▼

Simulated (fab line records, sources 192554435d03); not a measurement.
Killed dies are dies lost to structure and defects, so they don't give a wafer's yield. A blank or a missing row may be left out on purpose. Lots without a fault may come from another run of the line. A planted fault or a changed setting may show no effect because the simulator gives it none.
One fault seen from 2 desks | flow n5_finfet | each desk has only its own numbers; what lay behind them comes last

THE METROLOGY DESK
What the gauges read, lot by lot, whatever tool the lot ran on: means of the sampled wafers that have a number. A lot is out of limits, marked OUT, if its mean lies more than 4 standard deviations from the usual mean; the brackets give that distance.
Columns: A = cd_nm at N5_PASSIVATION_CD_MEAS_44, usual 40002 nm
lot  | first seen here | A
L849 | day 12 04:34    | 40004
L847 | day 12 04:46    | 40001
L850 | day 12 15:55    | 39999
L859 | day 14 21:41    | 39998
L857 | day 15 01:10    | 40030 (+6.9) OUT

▲

__Work item__.
The expected answer is an exact copy of the lines above, beginning at the line with "THE METROLOGY DESK" and ending at the line with "What the gauges", with both ends in.

__Written reply__.
THE METROLOGY DESK
What the gauges read, lot by lot, whatever tool the lot ran on: means of the sampled wafers that have a number. A lot is out of limits, marked OUT, if its mean lies more than 4 standard deviations from the usual mean; the brackets give that distance.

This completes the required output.